--- --- ---
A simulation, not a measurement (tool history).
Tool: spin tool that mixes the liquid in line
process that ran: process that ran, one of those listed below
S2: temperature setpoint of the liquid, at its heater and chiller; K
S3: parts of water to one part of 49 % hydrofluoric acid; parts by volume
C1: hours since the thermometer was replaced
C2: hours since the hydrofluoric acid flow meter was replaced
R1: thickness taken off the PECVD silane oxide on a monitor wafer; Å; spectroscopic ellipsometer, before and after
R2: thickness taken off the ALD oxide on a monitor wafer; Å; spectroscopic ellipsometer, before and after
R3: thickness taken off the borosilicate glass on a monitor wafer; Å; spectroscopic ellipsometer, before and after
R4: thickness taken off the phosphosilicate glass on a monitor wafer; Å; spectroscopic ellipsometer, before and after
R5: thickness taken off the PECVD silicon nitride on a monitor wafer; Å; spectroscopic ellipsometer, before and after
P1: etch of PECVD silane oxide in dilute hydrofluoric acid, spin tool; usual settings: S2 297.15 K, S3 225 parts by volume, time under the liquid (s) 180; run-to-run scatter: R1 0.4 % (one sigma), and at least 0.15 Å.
--- --- ---

> [Work task]
The entries are to be duplicated exactly, with nothing changed.

> [Problem solution]
A simulation, not a measurement (tool history).
Tool: spin tool that mixes the liquid in line
process that ran: process that ran, one of those listed below
S2: temperature setpoint of the liquid, at its heater and chiller; K
S3: parts of water to one part of 49 % hydrofluoric acid; parts by volume
C1: hours since the thermometer was replaced
C2: hours since the hydrofluoric acid flow meter was replaced
R1: thickness taken off the PECVD silane oxide on a monitor wafer; Å; spectroscopic ellipsometer, before and after
R2: thickness taken off the ALD oxide on a monitor wafer; Å; spectroscopic ellipsometer, before and after
R3: thickness taken off the borosilicate glass on a monitor wafer; Å; spectroscopic ellipsometer, before and after
R4: thickness taken off the phosphosilicate glass on a monitor wafer; Å; spectroscopic ellipsometer, before and after
R5: thickness taken off the PECVD silicon nitride on a monitor wafer; Å; spectroscopic ellipsometer, before and after
P1: etch of PECVD silane oxide in dilute hydrofluoric acid, spin tool; usual settings: S2 297.15 K, S3 225 parts by volume, time under the liquid (s) 180; run-to-run scatter: R1 0.4 % (one sigma), and at least 0.15 Å.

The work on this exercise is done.